Exercise: Retype the entries exactly. Include every line.

Records supplied:
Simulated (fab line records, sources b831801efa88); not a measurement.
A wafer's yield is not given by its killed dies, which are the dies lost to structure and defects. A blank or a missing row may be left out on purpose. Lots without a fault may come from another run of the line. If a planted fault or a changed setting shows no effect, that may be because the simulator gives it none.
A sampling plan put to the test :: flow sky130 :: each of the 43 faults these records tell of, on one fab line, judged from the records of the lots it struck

Exercise result:
Simulated (fab line records, sources b831801efa88); not a measurement.
A wafer's yield is not given by its killed dies, which are the dies lost to structure and defects. A blank or a missing row may be left out on purpose. Lots without a fault may come from another run of the line. If a planted fault or a changed setting shows no effect, that may be because the simulator gives it none.
A sampling plan put to the test :: flow sky130 :: each of the 43 faults these records tell of, on one fab line, judged from the records of the lots it struck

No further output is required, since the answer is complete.